════════

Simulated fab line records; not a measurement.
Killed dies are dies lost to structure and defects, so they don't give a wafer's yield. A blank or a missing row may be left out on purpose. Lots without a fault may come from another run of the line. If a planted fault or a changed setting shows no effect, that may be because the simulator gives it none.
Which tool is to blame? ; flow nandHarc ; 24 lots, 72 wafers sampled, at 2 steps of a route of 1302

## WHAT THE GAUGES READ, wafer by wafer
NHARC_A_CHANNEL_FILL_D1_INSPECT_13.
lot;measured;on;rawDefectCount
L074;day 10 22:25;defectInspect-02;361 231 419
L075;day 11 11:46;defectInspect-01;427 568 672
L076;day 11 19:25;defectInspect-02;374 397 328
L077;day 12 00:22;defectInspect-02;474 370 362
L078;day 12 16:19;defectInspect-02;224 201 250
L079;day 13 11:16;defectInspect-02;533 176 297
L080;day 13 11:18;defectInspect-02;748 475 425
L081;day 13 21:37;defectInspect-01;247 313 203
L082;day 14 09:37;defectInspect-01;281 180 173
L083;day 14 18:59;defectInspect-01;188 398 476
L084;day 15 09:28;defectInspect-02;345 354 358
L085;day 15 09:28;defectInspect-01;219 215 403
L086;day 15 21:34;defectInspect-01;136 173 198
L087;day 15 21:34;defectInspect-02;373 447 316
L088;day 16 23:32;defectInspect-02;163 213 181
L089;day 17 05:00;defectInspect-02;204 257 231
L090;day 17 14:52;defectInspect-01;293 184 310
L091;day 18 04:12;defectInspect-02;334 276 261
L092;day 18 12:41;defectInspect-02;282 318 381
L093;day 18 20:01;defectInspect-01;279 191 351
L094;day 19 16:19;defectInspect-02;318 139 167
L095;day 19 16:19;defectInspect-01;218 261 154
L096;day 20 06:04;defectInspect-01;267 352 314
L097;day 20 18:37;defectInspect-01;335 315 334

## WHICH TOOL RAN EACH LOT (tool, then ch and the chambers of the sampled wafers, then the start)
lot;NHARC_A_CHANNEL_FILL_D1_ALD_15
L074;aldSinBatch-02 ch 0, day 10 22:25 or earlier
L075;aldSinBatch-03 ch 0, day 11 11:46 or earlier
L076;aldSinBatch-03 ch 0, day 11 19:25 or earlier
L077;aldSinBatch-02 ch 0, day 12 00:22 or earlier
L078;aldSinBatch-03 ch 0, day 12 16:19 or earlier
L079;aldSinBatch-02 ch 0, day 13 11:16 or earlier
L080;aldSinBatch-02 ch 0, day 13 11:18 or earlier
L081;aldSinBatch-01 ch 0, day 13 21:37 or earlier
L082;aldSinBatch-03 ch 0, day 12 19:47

════════

• _ACTION ITEM_: Take from the material above the lines running from the one with "L080;day 13 11:18;defectInspect-02;748" through the one with "L092;day 18 12:41;defectInspect-02;282", and repeat them exactly, with nothing else.

• _ANSWER BOX_:
L080;day 13 11:18;defectInspect-02;748 475 425
L081;day 13 21:37;defectInspect-01;247 313 203
L082;day 14 09:37;defectInspect-01;281 180 173
L083;day 14 18:59;defectInspect-01;188 398 476
L084;day 15 09:28;defectInspect-02;345 354 358
L085;day 15 09:28;defectInspect-01;219 215 403
L086;day 15 21:34;defectInspect-01;136 173 198
L087;day 15 21:34;defectInspect-02;373 447 316
L088;day 16 23:32;defectInspect-02;163 213 181
L089;day 17 05:00;defectInspect-02;204 257 231
L090;day 17 14:52;defectInspect-01;293 184 310
L091;day 18 04:12;defectInspect-02;334 276 261
L092;day 18 12:41;defectInspect-02;282 318 381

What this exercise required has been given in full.